++++++++++++++++++++

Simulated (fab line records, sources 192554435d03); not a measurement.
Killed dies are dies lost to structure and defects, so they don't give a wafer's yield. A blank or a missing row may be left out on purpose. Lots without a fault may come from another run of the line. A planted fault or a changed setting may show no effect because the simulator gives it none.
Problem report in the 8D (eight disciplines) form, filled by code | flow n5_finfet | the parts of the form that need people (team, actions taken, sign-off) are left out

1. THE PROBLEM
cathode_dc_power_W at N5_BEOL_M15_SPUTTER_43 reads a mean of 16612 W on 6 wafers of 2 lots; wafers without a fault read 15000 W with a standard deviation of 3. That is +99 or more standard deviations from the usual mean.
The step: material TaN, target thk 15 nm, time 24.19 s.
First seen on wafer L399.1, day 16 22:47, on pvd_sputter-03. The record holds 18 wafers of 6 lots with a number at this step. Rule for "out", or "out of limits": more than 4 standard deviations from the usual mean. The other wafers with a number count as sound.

++++++++++++++++++++

ACTION ITEM:
So that nothing differs from the original, transcribe all of the records above.

RESPONSE BOX:
Simulated (fab line records, sources 192554435d03); not a measurement.
Killed dies are dies lost to structure and defects, so they don't give a wafer's yield. A blank or a missing row may be left out on purpose. Lots without a fault may come from another run of the line. A planted fault or a changed setting may show no effect because the simulator gives it none.
Problem report in the 8D (eight disciplines) form, filled by code | flow n5_finfet | the parts of the form that need people (team, actions taken, sign-off) are left out

1. THE PROBLEM
cathode_dc_power_W at N5_BEOL_M15_SPUTTER_43 reads a mean of 16612 W on 6 wafers of 2 lots; wafers without a fault read 15000 W with a standard deviation of 3. That is +99 or more standard deviations from the usual mean.
The step: material TaN, target thk 15 nm, time 24.19 s.
First seen on wafer L399.1, day 16 22:47, on pvd_sputter-03. The record holds 18 wafers of 6 lots with a number at this step. Rule for "out", or "out of limits": more than 4 standard deviations from the usual mean. The other wafers with a number count as sound.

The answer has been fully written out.